» **Work task**
What is needed here is a word-for-word copy of all the entries below.

» **Records shown**
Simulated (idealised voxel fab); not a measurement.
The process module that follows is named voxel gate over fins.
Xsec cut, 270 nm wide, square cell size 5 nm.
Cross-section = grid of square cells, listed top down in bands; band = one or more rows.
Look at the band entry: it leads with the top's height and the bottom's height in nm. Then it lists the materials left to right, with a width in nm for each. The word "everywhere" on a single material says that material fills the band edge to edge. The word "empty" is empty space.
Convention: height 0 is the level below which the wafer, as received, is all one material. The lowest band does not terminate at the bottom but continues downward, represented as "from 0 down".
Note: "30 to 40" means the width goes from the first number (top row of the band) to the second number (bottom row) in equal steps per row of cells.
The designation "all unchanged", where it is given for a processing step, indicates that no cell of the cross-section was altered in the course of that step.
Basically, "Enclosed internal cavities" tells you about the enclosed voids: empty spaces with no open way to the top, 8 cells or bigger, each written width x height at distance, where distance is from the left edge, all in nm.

» **Answer space**
Simulated (idealised voxel fab); not a measurement.
The process module that follows is named voxel gate over fins.
Xsec cut, 270 nm wide, square cell size 5 nm.
Cross-section = grid of square cells, listed top down in bands; band = one or more rows.
Look at the band entry: it leads with the top's height and the bottom's height in nm. Then it lists the materials left to right, with a width in nm for each. The word "everywhere" on a single material says that material fills the band edge to edge. The word "empty" is empty space.
Convention: height 0 is the level below which the wafer, as received, is all one material. The lowest band does not terminate at the bottom but continues downward, represented as "from 0 down".
Note: "30 to 40" means the width goes from the first number (top row of the band) to the second number (bottom row) in equal steps per row of cells.
The designation "all unchanged", where it is given for a processing step, indicates that no cell of the cross-section was altered in the course of that step.
Basically, "Enclosed internal cavities" tells you about the enclosed voids: empty spaces with no open way to the top, 8 cells or bigger, each written width x height at distance, where distance is from the left edge, all in nm.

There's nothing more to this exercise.